## [ASSIGNMENT]
Would you repeat all of the records underneath, exactly as written?

--*--

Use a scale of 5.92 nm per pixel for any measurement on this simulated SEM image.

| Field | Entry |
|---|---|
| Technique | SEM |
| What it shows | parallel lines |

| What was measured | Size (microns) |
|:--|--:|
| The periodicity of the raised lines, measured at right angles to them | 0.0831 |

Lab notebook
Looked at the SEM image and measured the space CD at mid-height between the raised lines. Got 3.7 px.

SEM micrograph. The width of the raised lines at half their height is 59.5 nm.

--*--

## [RESPONSE]
Use a scale of 5.92 nm per pixel for any measurement on this simulated SEM image.

| Field | Entry |
|---|---|
| Technique | SEM |
| What it shows | parallel lines |

| What was measured | Size (microns) |
|:--|--:|
| The periodicity of the raised lines, measured at right angles to them | 0.0831 |

Lab notebook
Looked at the SEM image and measured the space CD at mid-height between the raised lines. Got 3.7 px.

SEM micrograph. The width of the raised lines at half their height is 59.5 nm.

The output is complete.